Brief »
Give back an exact copy of the lines in the records below, from the line that has "Went down through" through the line that has "Priya: Top to", and nothing besides.

Records shown »
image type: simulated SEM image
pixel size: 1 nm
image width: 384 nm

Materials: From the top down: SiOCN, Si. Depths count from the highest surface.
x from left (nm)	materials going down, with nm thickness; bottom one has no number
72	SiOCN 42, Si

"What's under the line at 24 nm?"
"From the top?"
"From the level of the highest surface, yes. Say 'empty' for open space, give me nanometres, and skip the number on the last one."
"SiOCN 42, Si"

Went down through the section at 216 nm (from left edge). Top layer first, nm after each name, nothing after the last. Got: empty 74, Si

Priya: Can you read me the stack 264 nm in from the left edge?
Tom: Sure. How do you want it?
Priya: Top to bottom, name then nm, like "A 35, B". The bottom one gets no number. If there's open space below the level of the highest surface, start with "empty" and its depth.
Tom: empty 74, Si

Answer area »
Went down through the section at 216 nm (from left edge). Top layer first, nm after each name, nothing after the last. Got: empty 74, Si

Priya: Can you read me the stack 264 nm in from the left edge?
Tom: Sure. How do you want it?
Priya: Top to bottom, name then nm, like "A 35, B". The bottom one gets no number. If there's open space below the level of the highest surface, start with "empty" and its depth.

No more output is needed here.